━━━ SUPPLIED ENTRIES ━━━
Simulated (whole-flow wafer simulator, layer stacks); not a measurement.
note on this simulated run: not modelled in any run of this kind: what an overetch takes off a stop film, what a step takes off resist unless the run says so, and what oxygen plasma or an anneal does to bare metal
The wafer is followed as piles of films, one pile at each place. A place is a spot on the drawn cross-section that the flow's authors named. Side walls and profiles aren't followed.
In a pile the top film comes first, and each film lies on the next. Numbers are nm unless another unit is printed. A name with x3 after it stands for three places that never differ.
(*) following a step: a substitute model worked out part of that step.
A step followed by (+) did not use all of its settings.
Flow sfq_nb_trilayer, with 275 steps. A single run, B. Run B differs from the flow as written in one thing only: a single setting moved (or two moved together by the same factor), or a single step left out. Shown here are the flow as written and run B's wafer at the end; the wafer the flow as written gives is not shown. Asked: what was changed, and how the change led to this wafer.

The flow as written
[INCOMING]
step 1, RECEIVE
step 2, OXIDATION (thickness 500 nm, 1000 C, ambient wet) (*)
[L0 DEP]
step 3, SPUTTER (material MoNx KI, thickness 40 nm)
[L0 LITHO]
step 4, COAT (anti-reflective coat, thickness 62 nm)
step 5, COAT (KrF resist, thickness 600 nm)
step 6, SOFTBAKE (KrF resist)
━━━

## EXERCISE
The entire listing above should be returned exactly as written.

## EXERCISE SOLUTION
Simulated (whole-flow wafer simulator, layer stacks); not a measurement.
note on this simulated run: not modelled in any run of this kind: what an overetch takes off a stop film, what a step takes off resist unless the run says so, and what oxygen plasma or an anneal does to bare metal
The wafer is followed as piles of films, one pile at each place. A place is a spot on the drawn cross-section that the flow's authors named. Side walls and profiles aren't followed.
In a pile the top film comes first, and each film lies on the next. Numbers are nm unless another unit is printed. A name with x3 after it stands for three places that never differ.
(*) following a step: a substitute model worked out part of that step.
A step followed by (+) did not use all of its settings.
Flow sfq_nb_trilayer, with 275 steps. A single run, B. Run B differs from the flow as written in one thing only: a single setting moved (or two moved together by the same factor), or a single step left out. Shown here are the flow as written and run B's wafer at the end; the wafer the flow as written gives is not shown. Asked: what was changed, and how the change led to this wafer.

The flow as written
[INCOMING]
step 1, RECEIVE
step 2, OXIDATION (thickness 500 nm, 1000 C, ambient wet) (*)
[L0 DEP]
step 3, SPUTTER (material MoNx KI, thickness 40 nm)
[L0 LITHO]
step 4, COAT (anti-reflective coat, thickness 62 nm)
step 5, COAT (KrF resist, thickness 600 nm)
step 6, SOFTBAKE (KrF resist)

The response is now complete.